WORK INSTRUCTION
Write out every line exactly, from the first line of the records below through the line that contains "One fault seen".

DATASET
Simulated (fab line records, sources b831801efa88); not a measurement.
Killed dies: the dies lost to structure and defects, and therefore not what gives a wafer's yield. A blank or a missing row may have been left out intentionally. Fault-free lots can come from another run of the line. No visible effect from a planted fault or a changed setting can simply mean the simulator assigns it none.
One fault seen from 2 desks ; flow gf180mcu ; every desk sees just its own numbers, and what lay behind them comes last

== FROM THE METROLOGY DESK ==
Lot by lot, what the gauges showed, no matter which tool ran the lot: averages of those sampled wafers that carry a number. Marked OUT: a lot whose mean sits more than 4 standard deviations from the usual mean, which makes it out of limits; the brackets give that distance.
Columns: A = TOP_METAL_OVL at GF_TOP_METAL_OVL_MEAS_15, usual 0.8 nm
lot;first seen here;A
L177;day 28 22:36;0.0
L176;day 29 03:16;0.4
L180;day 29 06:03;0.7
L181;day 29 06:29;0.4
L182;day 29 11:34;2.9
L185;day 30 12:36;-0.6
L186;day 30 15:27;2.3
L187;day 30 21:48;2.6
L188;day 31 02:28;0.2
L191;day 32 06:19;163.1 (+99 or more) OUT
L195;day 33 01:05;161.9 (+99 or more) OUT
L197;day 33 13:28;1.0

ANSWER SPACE
Simulated (fab line records, sources b831801efa88); not a measurement.
Killed dies: the dies lost to structure and defects, and therefore not what gives a wafer's yield. A blank or a missing row may have been left out intentionally. Fault-free lots can come from another run of the line. No visible effect from a planted fault or a changed setting can simply mean the simulator assigns it none.
One fault seen from 2 desks ; flow gf180mcu ; every desk sees just its own numbers, and what lay behind them comes last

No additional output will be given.